Required action: Without skipping anything, print all of the data exactly.

Record excerpts:
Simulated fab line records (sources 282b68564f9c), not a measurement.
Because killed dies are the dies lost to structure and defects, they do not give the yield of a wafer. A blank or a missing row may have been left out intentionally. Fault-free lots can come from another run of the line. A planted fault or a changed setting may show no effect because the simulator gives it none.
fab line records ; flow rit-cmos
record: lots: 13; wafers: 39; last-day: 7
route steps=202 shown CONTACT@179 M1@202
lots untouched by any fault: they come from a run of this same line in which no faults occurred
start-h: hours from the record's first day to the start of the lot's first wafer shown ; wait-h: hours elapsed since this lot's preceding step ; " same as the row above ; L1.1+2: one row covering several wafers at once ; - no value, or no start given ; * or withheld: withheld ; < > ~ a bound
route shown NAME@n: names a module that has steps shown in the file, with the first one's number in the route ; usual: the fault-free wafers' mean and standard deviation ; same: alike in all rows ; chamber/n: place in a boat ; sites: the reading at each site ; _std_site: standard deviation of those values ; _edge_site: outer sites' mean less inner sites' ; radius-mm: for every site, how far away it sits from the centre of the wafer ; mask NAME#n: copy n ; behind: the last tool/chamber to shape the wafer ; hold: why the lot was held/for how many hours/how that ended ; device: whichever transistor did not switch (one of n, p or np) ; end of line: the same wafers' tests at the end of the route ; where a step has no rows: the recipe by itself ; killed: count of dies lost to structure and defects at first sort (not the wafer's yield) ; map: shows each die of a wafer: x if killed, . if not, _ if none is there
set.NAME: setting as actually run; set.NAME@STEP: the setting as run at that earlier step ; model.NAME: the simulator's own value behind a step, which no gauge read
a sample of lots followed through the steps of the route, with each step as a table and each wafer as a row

Solution:
Simulated fab line records (sources 282b68564f9c), not a measurement.
Because killed dies are the dies lost to structure and defects, they do not give the yield of a wafer. A blank or a missing row may have been left out intentionally. Fault-free lots can come from another run of the line. A planted fault or a changed setting may show no effect because the simulator gives it none.
fab line records ; flow rit-cmos
record: lots: 13; wafers: 39; last-day: 7
route steps=202 shown CONTACT@179 M1@202
lots untouched by any fault: they come from a run of this same line in which no faults occurred
start-h: hours from the record's first day to the start of the lot's first wafer shown ; wait-h: hours elapsed since this lot's preceding step ; " same as the row above ; L1.1+2: one row covering several wafers at once ; - no value, or no start given ; * or withheld: withheld ; < > ~ a bound
route shown NAME@n: names a module that has steps shown in the file, with the first one's number in the route ; usual: the fault-free wafers' mean and standard deviation ; same: alike in all rows ; chamber/n: place in a boat ; sites: the reading at each site ; _std_site: standard deviation of those values ; _edge_site: outer sites' mean less inner sites' ; radius-mm: for every site, how far away it sits from the centre of the wafer ; mask NAME#n: copy n ; behind: the last tool/chamber to shape the wafer ; hold: why the lot was held/for how many hours/how that ended ; device: whichever transistor did not switch (one of n, p or np) ; end of line: the same wafers' tests at the end of the route ; where a step has no rows: the recipe by itself ; killed: count of dies lost to structure and defects at first sort (not the wafer's yield) ; map: shows each die of a wafer: x if killed, . if not, _ if none is there
set.NAME: setting as actually run; set.NAME@STEP: the setting as run at that earlier step ; model.NAME: the simulator's own value behind a step, which no gauge read
a sample of lots followed through the steps of the route, with each step as a table and each wafer as a row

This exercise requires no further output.